==== SUPPLIED ENTRIES ====

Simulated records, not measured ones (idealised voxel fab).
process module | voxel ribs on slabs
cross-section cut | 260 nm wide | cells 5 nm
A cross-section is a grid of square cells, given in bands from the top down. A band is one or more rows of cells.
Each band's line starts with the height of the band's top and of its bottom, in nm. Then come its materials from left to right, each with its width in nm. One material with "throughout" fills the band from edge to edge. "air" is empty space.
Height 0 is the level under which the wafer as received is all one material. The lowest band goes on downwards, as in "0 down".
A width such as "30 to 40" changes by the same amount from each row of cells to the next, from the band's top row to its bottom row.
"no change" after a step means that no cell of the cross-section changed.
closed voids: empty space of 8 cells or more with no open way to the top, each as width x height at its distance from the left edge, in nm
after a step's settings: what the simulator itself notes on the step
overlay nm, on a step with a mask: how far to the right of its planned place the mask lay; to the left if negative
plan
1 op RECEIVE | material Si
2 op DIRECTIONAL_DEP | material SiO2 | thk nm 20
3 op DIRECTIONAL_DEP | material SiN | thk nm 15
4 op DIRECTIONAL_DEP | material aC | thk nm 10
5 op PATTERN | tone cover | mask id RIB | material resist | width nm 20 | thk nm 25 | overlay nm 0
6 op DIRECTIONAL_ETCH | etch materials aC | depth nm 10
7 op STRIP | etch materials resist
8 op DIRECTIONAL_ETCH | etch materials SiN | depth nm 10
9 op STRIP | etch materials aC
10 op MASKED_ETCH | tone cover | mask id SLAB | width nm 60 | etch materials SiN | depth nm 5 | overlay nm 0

====

# ASSIGNMENT
Transcribe the records exactly as they appear.

# RESPONSE BOX
Simulated records, not measured ones (idealised voxel fab).
process module | voxel ribs on slabs
cross-section cut | 260 nm wide | cells 5 nm
A cross-section is a grid of square cells, given in bands from the top down. A band is one or more rows of cells.
Each band's line starts with the height of the band's top and of its bottom, in nm. Then come its materials from left to right, each with its width in nm. One material with "throughout" fills the band from edge to edge. "air" is empty space.
Height 0 is the level under which the wafer as received is all one material. The lowest band goes on downwards, as in "0 down".
A width such as "30 to 40" changes by the same amount from each row of cells to the next, from the band's top row to its bottom row.
"no change" after a step means that no cell of the cross-section changed.
closed voids: empty space of 8 cells or more with no open way to the top, each as width x height at its distance from the left edge, in nm
after a step's settings: what the simulator itself notes on the step
overlay nm, on a step with a mask: how far to the right of its planned place the mask lay; to the left if negative
plan
1 op RECEIVE | material Si
2 op DIRECTIONAL_DEP | material SiO2 | thk nm 20
3 op DIRECTIONAL_DEP | material SiN | thk nm 15
4 op DIRECTIONAL_DEP | material aC | thk nm 10
5 op PATTERN | tone cover | mask id RIB | material resist | width nm 20 | thk nm 25 | overlay nm 0
6 op DIRECTIONAL_ETCH | etch materials aC | depth nm 10
7 op STRIP | etch materials resist
8 op DIRECTIONAL_ETCH | etch materials SiN | depth nm 10
9 op STRIP | etch materials aC
10 op MASKED_ETCH | tone cover | mask id SLAB | width nm 60 | etch materials SiN | depth nm 5 | overlay nm 0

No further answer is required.